Set down the listing again, word for word.

▶ GIVEN INFORMATION:
════

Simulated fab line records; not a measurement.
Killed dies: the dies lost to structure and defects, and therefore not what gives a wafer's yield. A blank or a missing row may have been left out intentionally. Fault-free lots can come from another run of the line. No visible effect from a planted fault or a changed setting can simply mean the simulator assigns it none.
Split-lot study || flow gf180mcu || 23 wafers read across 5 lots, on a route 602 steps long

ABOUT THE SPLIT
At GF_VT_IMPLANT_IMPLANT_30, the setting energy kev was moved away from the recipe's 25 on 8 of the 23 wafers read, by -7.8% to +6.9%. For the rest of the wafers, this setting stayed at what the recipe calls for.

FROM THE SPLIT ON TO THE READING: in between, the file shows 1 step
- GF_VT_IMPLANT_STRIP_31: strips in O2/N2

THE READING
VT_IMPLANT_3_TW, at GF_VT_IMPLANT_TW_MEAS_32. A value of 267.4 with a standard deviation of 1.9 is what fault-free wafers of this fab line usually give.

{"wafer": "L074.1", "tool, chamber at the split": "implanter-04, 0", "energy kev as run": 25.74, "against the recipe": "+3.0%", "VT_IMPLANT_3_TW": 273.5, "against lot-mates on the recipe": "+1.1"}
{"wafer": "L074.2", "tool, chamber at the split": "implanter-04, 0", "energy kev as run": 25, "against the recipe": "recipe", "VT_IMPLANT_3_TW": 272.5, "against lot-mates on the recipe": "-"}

════

▶ WORKED SOLUTION:
Simulated fab line records; not a measurement.
Killed dies: the dies lost to structure and defects, and therefore not what gives a wafer's yield. A blank or a missing row may have been left out intentionally. Fault-free lots can come from another run of the line. No visible effect from a planted fault or a changed setting can simply mean the simulator assigns it none.
Split-lot study || flow gf180mcu || 23 wafers read across 5 lots, on a route 602 steps long

ABOUT THE SPLIT
At GF_VT_IMPLANT_IMPLANT_30, the setting energy kev was moved away from the recipe's 25 on 8 of the 23 wafers read, by -7.8% to +6.9%. For the rest of the wafers, this setting stayed at what the recipe calls for.

FROM THE SPLIT ON TO THE READING: in between, the file shows 1 step
- GF_VT_IMPLANT_STRIP_31: strips in O2/N2

THE READING
VT_IMPLANT_3_TW, at GF_VT_IMPLANT_TW_MEAS_32. A value of 267.4 with a standard deviation of 1.9 is what fault-free wafers of this fab line usually give.

{"wafer": "L074.1", "tool, chamber at the split": "implanter-04, 0", "energy kev as run": 25.74, "against the recipe": "+3.0%", "VT_IMPLANT_3_TW": 273.5, "against lot-mates on the recipe": "+1.1"}
{"wafer": "L074.2", "tool, chamber at the split": "implanter-04, 0", "energy kev as run": 25, "against the recipe": "recipe", "VT_IMPLANT_3_TW": 272.5, "against lot-mates on the recipe": "-"}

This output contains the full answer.